● **WORK ITEM**: Once you have read the entries, copy all of them exactly.

=== Section Start ===

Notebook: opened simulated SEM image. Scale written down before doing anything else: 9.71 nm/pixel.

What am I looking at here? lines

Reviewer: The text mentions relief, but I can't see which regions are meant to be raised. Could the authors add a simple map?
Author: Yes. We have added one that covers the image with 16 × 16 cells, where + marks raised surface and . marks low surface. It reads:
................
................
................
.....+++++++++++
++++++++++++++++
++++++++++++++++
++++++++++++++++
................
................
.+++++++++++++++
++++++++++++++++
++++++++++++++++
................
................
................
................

=== Section End ===

● **RESPONSE BOX**:
Notebook: opened simulated SEM image. Scale written down before doing anything else: 9.71 nm/pixel.

What am I looking at here? lines

Reviewer: The text mentions relief, but I can't see which regions are meant to be raised. Could the authors add a simple map?
Author: Yes. We have added one that covers the image with 16 × 16 cells, where + marks raised surface and . marks low surface. It reads:
................
................
................
.....+++++++++++
++++++++++++++++
++++++++++++++++
++++++++++++++++
................
................
.+++++++++++++++
++++++++++++++++
++++++++++++++++
................
................
................
................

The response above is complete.